• [ASSIGNMENT]
Print nothing but the lines below starting at the line that holds "no cross-section cell." and ending at the line that holds "The list in", including both, each exactly as written.

• [DATA SHOWN]

== == ==

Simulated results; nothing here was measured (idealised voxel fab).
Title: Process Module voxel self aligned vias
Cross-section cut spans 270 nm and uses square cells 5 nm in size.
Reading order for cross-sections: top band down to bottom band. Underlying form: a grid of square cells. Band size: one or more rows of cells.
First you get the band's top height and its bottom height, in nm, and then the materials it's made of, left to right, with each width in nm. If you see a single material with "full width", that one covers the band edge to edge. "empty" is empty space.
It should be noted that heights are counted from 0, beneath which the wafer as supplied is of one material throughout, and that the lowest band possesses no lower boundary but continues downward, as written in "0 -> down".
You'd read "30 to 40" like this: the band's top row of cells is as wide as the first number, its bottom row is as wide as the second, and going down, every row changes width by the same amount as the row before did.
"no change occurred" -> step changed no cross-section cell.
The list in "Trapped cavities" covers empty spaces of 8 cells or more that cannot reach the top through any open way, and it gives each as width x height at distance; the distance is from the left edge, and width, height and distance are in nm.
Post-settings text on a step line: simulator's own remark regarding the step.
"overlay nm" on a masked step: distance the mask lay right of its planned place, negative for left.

== == ==

• [ANSWER BOX]
"no change occurred" -> step changed no cross-section cell.
The list in "Trapped cavities" covers empty spaces of 8 cells or more that cannot reach the top through any open way, and it gives each as width x height at distance; the distance is from the left edge, and width, height and distance are in nm.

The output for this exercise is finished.